## Action item
Return each record shown below exactly, with none omitted.

## Data extracts
------------------------------------------------------------

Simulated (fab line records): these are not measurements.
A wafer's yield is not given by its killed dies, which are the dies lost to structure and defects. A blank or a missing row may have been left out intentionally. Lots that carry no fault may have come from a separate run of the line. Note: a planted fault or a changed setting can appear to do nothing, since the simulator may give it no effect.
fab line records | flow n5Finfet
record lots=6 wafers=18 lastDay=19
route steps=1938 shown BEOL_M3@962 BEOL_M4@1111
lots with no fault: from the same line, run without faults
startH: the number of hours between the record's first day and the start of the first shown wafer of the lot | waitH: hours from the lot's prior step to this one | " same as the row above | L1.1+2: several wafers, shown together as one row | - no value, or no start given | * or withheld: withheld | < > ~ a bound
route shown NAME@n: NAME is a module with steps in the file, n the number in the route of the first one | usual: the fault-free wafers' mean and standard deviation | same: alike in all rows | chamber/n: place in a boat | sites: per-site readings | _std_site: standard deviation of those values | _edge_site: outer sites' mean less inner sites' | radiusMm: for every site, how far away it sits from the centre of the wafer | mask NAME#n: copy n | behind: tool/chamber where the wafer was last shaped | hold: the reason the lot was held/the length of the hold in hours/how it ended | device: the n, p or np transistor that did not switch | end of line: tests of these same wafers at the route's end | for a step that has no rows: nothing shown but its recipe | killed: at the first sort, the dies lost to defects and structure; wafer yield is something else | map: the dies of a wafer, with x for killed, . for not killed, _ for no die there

------------------------------------------------------------

## Your solution
Simulated (fab line records): these are not measurements.
A wafer's yield is not given by its killed dies, which are the dies lost to structure and defects. A blank or a missing row may have been left out intentionally. Lots that carry no fault may have come from a separate run of the line. Note: a planted fault or a changed setting can appear to do nothing, since the simulator may give it no effect.
fab line records | flow n5Finfet
record lots=6 wafers=18 lastDay=19
route steps=1938 shown BEOL_M3@962 BEOL_M4@1111
lots with no fault: from the same line, run without faults
startH: the number of hours between the record's first day and the start of the first shown wafer of the lot | waitH: hours from the lot's prior step to this one | " same as the row above | L1.1+2: several wafers, shown together as one row | - no value, or no start given | * or withheld: withheld | < > ~ a bound
route shown NAME@n: NAME is a module with steps in the file, n the number in the route of the first one | usual: the fault-free wafers' mean and standard deviation | same: alike in all rows | chamber/n: place in a boat | sites: per-site readings | _std_site: standard deviation of those values | _edge_site: outer sites' mean less inner sites' | radiusMm: for every site, how far away it sits from the centre of the wafer | mask NAME#n: copy n | behind: tool/chamber where the wafer was last shaped | hold: the reason the lot was held/the length of the hold in hours/how it ended | device: the n, p or np transistor that did not switch | end of line: tests of these same wafers at the route's end | for a step that has no rows: nothing shown but its recipe | killed: at the first sort, the dies lost to defects and structure; wafer yield is something else | map: the dies of a wafer, with x for killed, . for not killed, _ for no die there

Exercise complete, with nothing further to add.